### Extracted information
========================

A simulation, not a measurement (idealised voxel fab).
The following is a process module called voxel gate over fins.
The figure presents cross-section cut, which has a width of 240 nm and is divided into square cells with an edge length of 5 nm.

========================

### Activity
Starting with the first line of the records, repeat every line up to and including the one containing "The following is", and nothing else.

### Exercise response
A simulation, not a measurement (idealised voxel fab).
The following is a process module called voxel gate over fins.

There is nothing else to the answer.